----- Excerpted data -----

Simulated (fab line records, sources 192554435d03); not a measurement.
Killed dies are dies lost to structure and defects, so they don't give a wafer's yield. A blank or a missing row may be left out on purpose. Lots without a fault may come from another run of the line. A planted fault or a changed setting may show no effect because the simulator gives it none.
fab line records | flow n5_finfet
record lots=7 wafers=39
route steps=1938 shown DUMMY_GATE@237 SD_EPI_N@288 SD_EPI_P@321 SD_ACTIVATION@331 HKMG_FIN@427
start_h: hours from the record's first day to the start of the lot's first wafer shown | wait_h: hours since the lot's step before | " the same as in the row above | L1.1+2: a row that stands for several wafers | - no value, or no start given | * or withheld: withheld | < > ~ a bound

-----

* Requirement
Set down exactly the lines of the data above, beginning with the line that has "fab line records | flow n5_finfet" and ending with the line that has "route steps=1938 shown", and no others.

* Solution
fab line records | flow n5_finfet
record lots=7 wafers=39
route steps=1938 shown DUMMY_GATE@237 SD_EPI_N@288 SD_EPI_P@321 SD_ACTIVATION@331 HKMG_FIN@427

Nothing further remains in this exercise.